Exact copies of the records below are required.

· · · ·

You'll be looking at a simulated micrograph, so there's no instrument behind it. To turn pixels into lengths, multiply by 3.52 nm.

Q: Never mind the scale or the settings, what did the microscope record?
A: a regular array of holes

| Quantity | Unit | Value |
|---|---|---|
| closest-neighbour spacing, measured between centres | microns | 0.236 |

· · · ·

**Response box**
You'll be looking at a simulated micrograph, so there's no instrument behind it. To turn pixels into lengths, multiply by 3.52 nm.

Q: Never mind the scale or the settings, what did the microscope record?
A: a regular array of holes

| Quantity | Unit | Value |
|---|---|---|
| closest-neighbour spacing, measured between centres | microns | 0.236 |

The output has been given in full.